### Task item
When the line with "17 DIRECTIONAL_ETCH (etch" appears below, start repeating lines exactly, and keep going through the line with "22 CONFORMAL_DEP (material TiN; thk nm 5)"; add nothing outside that span.

### Supplied data
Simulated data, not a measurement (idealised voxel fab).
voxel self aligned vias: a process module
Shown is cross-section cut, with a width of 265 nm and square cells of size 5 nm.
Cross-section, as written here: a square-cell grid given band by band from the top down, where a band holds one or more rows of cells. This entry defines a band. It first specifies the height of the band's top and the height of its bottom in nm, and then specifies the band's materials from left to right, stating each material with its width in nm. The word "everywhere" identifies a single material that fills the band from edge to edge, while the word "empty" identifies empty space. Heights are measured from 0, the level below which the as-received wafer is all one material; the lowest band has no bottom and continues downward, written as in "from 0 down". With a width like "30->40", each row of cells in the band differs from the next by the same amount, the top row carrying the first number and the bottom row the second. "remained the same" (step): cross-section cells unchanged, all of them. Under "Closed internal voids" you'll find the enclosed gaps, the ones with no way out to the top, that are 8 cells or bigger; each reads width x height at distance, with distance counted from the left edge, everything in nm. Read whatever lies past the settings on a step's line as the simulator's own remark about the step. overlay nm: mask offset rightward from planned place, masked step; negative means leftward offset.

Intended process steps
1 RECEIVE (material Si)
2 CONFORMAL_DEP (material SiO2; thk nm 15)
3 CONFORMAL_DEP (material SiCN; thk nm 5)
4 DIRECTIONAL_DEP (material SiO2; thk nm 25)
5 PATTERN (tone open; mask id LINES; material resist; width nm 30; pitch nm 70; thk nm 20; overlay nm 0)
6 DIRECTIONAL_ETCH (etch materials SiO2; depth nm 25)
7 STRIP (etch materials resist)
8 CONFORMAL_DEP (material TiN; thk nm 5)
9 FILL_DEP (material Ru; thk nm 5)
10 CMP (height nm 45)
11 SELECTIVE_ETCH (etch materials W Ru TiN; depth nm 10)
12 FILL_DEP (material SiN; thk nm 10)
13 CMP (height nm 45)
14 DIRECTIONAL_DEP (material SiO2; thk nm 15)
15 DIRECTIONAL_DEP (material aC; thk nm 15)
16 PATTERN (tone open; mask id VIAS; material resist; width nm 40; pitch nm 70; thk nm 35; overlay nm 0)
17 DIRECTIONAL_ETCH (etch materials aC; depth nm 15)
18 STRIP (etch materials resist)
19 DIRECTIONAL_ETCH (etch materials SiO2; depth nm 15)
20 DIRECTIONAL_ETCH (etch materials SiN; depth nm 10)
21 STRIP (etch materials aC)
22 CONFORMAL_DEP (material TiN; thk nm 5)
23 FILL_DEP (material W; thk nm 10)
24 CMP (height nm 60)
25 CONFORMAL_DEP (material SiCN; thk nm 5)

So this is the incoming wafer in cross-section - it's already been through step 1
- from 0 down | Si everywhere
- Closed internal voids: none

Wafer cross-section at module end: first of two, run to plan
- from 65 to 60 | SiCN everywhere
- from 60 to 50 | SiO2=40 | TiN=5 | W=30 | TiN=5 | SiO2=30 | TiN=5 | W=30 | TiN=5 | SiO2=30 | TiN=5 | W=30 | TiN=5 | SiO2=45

### Exercise answer
17 DIRECTIONAL_ETCH (etch materials aC; depth nm 15)
18 STRIP (etch materials resist)
19 DIRECTIONAL_ETCH (etch materials SiO2; depth nm 15)
20 DIRECTIONAL_ETCH (etch materials SiN; depth nm 10)
21 STRIP (etch materials aC)
22 CONFORMAL_DEP (material TiN; thk nm 5)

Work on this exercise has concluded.